◆ ◆ ◆ ◆ ◆

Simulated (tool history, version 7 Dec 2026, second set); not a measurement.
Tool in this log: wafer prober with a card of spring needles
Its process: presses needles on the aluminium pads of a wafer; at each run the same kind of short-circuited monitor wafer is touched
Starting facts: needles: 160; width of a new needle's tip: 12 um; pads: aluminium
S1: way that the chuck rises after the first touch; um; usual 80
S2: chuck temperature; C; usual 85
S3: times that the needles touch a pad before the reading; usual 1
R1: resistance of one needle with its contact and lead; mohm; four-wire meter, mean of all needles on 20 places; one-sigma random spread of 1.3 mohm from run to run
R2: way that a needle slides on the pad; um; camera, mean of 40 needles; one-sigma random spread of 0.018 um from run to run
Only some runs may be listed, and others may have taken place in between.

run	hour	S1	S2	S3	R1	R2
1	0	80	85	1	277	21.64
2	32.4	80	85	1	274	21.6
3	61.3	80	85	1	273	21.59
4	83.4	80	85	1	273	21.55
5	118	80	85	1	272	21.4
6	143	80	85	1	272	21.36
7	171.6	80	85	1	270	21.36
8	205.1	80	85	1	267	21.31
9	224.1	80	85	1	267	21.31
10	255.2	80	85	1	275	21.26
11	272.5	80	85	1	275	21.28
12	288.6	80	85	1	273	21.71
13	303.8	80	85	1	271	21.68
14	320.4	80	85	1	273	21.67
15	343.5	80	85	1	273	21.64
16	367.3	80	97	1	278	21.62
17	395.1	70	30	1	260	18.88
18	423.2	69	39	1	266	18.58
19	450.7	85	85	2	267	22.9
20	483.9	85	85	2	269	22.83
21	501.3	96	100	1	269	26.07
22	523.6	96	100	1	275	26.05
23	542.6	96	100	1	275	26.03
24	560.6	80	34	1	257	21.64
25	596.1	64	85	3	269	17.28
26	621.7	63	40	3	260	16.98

◆ ◆ ◆ ◆ ◆

**ACTION ITEM:**
Starting at the line above that holds "Starting facts: needles: 160;" and ending at the line that holds "S3: times that", transcribe each line exactly and include no other lines.

**WRITTEN RESPONSE:**
Starting facts: needles: 160; width of a new needle's tip: 12 um; pads: aluminium
S1: way that the chuck rises after the first touch; um; usual 80
S2: chuck temperature; C; usual 85
S3: times that the needles touch a pad before the reading; usual 1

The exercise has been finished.